[WORK TASK] Set down exactly the lines in the records below that run from the line with "4 COAT: anti-reflective coat, thickness 62 nm" to the line with "10 METAL ETCH: etches", inclusive, and nothing more.

—————

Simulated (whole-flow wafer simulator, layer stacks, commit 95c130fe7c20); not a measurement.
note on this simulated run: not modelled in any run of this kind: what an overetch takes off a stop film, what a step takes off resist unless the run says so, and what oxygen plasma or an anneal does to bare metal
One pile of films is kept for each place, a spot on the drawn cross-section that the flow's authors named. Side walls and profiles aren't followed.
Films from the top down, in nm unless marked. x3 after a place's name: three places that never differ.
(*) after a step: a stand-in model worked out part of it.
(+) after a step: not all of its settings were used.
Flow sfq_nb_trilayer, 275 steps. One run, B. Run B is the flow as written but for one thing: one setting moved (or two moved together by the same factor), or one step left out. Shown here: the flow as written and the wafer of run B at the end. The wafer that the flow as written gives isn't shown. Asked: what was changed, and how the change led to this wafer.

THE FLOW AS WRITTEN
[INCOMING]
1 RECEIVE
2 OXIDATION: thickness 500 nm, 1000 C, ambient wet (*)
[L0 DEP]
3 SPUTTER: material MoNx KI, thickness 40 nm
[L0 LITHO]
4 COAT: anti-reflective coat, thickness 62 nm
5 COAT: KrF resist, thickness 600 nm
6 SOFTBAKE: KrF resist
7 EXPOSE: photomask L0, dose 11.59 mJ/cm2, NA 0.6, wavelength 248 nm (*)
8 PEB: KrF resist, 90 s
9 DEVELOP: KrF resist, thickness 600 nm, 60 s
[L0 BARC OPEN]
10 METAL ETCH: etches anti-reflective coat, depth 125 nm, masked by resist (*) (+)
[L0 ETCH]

—————

[EXERCISE RESPONSE]
4 COAT: anti-reflective coat, thickness 62 nm
5 COAT: KrF resist, thickness 600 nm
6 SOFTBAKE: KrF resist
7 EXPOSE: photomask L0, dose 11.59 mJ/cm2, NA 0.6, wavelength 248 nm (*)
8 PEB: KrF resist, 90 s
9 DEVELOP: KrF resist, thickness 600 nm, 60 s
[L0 BARC OPEN]
10 METAL ETCH: etches anti-reflective coat, depth 125 nm, masked by resist (*) (+)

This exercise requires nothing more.